▸ **Requirement**
Return only that part of the material below which starts with the line containing "Killed dies are" and goes on through the line containing "route steps=1302 shown A_CONTACT@1000", restated exactly.

*** Input data Section Begins ***

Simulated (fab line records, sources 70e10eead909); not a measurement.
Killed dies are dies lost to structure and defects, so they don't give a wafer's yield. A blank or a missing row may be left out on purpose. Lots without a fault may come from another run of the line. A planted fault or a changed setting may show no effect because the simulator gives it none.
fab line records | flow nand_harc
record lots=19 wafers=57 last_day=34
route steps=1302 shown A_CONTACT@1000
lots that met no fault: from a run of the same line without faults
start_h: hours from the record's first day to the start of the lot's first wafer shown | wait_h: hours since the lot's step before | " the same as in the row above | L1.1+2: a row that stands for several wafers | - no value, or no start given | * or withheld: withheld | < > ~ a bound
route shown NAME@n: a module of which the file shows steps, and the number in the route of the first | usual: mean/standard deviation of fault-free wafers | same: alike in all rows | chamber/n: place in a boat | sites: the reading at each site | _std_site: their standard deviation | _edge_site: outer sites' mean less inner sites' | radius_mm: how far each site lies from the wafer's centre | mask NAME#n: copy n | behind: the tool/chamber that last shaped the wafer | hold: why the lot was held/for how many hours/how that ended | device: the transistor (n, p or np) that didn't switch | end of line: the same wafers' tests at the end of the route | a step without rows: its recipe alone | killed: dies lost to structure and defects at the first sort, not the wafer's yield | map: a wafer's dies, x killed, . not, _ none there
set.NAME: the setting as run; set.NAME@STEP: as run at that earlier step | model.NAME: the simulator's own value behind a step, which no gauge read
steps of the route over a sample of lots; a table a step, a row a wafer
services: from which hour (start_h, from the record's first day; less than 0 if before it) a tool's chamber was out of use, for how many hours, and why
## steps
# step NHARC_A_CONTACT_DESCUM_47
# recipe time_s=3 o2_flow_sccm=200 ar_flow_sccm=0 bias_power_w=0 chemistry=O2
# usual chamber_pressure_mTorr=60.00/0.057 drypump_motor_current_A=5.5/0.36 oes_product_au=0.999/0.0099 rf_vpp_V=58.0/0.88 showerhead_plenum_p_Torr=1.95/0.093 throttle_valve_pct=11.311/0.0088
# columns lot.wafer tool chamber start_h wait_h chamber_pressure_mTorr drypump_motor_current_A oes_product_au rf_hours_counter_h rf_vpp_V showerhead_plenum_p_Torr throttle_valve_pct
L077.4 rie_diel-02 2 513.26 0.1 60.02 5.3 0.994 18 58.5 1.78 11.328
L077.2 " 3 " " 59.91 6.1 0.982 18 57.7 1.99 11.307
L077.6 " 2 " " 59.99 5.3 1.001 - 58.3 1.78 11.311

*** Input data Section Ends ***

▸ **Answer space**
Killed dies are dies lost to structure and defects, so they don't give a wafer's yield. A blank or a missing row may be left out on purpose. Lots without a fault may come from another run of the line. A planted fault or a changed setting may show no effect because the simulator gives it none.
fab line records | flow nand_harc
record lots=19 wafers=57 last_day=34
route steps=1302 shown A_CONTACT@1000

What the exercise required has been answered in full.